%%
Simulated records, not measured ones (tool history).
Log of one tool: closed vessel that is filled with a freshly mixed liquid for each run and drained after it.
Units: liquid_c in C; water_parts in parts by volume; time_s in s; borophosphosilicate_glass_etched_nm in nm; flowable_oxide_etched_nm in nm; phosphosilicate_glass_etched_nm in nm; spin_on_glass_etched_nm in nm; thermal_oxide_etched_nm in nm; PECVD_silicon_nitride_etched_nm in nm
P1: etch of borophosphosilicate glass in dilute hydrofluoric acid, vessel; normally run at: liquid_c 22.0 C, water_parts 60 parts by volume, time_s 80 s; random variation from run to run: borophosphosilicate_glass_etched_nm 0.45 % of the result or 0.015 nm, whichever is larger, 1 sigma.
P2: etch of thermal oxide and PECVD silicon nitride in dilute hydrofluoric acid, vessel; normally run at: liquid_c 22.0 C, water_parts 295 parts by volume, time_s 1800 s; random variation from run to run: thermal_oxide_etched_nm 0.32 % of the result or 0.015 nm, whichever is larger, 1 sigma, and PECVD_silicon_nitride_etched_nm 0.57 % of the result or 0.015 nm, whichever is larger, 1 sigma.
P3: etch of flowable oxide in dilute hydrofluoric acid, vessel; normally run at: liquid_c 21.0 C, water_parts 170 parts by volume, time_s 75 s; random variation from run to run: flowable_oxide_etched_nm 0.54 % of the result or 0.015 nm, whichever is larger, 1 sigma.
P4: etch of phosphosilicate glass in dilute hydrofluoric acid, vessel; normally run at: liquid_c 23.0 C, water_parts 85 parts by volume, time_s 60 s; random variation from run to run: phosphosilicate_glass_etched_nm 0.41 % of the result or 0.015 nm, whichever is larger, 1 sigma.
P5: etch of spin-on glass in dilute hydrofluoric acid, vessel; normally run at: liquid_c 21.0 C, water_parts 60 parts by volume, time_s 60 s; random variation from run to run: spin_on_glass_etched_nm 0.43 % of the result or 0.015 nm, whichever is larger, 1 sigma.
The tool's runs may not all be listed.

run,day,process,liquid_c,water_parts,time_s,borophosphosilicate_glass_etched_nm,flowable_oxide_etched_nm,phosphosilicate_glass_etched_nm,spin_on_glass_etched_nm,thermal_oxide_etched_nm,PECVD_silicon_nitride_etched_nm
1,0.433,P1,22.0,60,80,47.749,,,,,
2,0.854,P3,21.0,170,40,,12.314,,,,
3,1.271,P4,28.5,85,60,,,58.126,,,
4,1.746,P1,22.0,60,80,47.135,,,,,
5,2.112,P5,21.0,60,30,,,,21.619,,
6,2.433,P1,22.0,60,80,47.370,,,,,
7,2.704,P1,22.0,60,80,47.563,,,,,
%%

Retype only this range exactly: the first line of the data through the line where "P2: etch of" appears.

Simulated records, not measured ones (tool history).
Log of one tool: closed vessel that is filled with a freshly mixed liquid for each run and drained after it.
Units: liquid_c in C; water_parts in parts by volume; time_s in s; borophosphosilicate_glass_etched_nm in nm; flowable_oxide_etched_nm in nm; phosphosilicate_glass_etched_nm in nm; spin_on_glass_etched_nm in nm; thermal_oxide_etched_nm in nm; PECVD_silicon_nitride_etched_nm in nm
P1: etch of borophosphosilicate glass in dilute hydrofluoric acid, vessel; normally run at: liquid_c 22.0 C, water_parts 60 parts by volume, time_s 80 s; random variation from run to run: borophosphosilicate_glass_etched_nm 0.45 % of the result or 0.015 nm, whichever is larger, 1 sigma.
P2: etch of thermal oxide and PECVD silicon nitride in dilute hydrofluoric acid, vessel; normally run at: liquid_c 22.0 C, water_parts 295 parts by volume, time_s 1800 s; random variation from run to run: thermal_oxide_etched_nm 0.32 % of the result or 0.015 nm, whichever is larger, 1 sigma, and PECVD_silicon_nitride_etched_nm 0.57 % of the result or 0.015 nm, whichever is larger, 1 sigma.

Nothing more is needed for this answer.